- _Supplied data_:
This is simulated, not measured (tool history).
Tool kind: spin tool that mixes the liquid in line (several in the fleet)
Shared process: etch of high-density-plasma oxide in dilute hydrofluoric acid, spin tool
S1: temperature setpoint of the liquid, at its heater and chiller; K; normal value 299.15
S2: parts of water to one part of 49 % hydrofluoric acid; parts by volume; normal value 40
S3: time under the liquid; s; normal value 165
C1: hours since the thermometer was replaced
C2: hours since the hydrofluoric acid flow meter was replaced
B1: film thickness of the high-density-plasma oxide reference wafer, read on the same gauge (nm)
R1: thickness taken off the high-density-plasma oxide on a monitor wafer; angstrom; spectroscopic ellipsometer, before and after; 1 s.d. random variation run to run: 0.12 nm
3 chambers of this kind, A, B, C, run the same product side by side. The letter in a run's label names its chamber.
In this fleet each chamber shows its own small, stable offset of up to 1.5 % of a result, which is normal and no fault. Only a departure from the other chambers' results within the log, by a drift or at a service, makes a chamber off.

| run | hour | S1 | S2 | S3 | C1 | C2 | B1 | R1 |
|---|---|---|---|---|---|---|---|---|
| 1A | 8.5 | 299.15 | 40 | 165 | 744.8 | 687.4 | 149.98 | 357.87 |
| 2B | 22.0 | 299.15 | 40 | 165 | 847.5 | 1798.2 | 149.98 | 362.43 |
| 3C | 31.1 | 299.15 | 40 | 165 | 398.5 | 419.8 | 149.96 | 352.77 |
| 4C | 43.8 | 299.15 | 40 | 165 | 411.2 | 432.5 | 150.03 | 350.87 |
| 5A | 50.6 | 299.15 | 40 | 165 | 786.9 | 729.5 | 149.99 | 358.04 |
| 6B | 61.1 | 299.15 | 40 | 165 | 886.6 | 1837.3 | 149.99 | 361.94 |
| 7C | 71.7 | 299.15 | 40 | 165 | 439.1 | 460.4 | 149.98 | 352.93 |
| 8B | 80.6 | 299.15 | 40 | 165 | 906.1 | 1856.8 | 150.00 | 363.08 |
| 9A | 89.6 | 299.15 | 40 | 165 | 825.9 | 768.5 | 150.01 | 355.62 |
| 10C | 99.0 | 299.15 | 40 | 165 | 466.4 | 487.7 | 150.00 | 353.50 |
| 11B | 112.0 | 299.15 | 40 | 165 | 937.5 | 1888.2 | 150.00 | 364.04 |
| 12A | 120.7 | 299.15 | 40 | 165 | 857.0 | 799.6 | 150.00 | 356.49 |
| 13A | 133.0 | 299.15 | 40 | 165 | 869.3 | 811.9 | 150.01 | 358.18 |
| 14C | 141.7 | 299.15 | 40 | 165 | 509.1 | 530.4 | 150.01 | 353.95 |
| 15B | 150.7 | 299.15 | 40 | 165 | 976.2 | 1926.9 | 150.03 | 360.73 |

- _Activity_:
Your answer should consist solely of the lines above from the line with "149.99 | 358.04 |" to the line with "150.01 | 353.95 |", both included, reproduced exactly.

- _Result_:
| 5A | 50.6 | 299.15 | 40 | 165 | 786.9 | 729.5 | 149.99 | 358.04 |
| 6B | 61.1 | 299.15 | 40 | 165 | 886.6 | 1837.3 | 149.99 | 361.94 |
| 7C | 71.7 | 299.15 | 40 | 165 | 439.1 | 460.4 | 149.98 | 352.93 |
| 8B | 80.6 | 299.15 | 40 | 165 | 906.1 | 1856.8 | 150.00 | 363.08 |
| 9A | 89.6 | 299.15 | 40 | 165 | 825.9 | 768.5 | 150.01 | 355.62 |
| 10C | 99.0 | 299.15 | 40 | 165 | 466.4 | 487.7 | 150.00 | 353.50 |
| 11B | 112.0 | 299.15 | 40 | 165 | 937.5 | 1888.2 | 150.00 | 364.04 |
| 12A | 120.7 | 299.15 | 40 | 165 | 857.0 | 799.6 | 150.00 | 356.49 |
| 13A | 133.0 | 299.15 | 40 | 165 | 869.3 | 811.9 | 150.01 | 358.18 |
| 14C | 141.7 | 299.15 | 40 | 165 | 509.1 | 530.4 | 150.01 | 353.95 |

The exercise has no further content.